Data for analysis
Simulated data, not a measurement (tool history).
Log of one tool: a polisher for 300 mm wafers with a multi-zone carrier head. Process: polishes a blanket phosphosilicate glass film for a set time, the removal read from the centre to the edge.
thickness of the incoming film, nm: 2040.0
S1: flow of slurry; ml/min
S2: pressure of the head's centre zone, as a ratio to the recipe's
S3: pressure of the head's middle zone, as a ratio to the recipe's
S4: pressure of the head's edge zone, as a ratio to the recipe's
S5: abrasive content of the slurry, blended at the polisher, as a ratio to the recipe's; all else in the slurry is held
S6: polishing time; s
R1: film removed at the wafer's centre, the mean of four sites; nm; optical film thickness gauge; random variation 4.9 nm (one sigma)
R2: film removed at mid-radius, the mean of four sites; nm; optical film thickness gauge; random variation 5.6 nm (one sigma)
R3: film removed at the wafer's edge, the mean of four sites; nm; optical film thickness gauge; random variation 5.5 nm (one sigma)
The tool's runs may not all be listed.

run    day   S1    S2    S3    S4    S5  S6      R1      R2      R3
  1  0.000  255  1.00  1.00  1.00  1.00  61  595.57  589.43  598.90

Exercise
Return all of the entries exactly as written.

Answer space
Simulated data, not a measurement (tool history).
Log of one tool: a polisher for 300 mm wafers with a multi-zone carrier head. Process: polishes a blanket phosphosilicate glass film for a set time, the removal read from the centre to the edge.
thickness of the incoming film, nm: 2040.0
S1: flow of slurry; ml/min
S2: pressure of the head's centre zone, as a ratio to the recipe's
S3: pressure of the head's middle zone, as a ratio to the recipe's
S4: pressure of the head's edge zone, as a ratio to the recipe's
S5: abrasive content of the slurry, blended at the polisher, as a ratio to the recipe's; all else in the slurry is held
S6: polishing time; s
R1: film removed at the wafer's centre, the mean of four sites; nm; optical film thickness gauge; random variation 4.9 nm (one sigma)
R2: film removed at mid-radius, the mean of four sites; nm; optical film thickness gauge; random variation 5.6 nm (one sigma)
R3: film removed at the wafer's edge, the mean of four sites; nm; optical film thickness gauge; random variation 5.5 nm (one sigma)
The tool's runs may not all be listed.

run    day   S1    S2    S3    S4    S5  S6      R1      R2      R3
  1  0.000  255  1.00  1.00  1.00  1.00  61  595.57  589.43  598.90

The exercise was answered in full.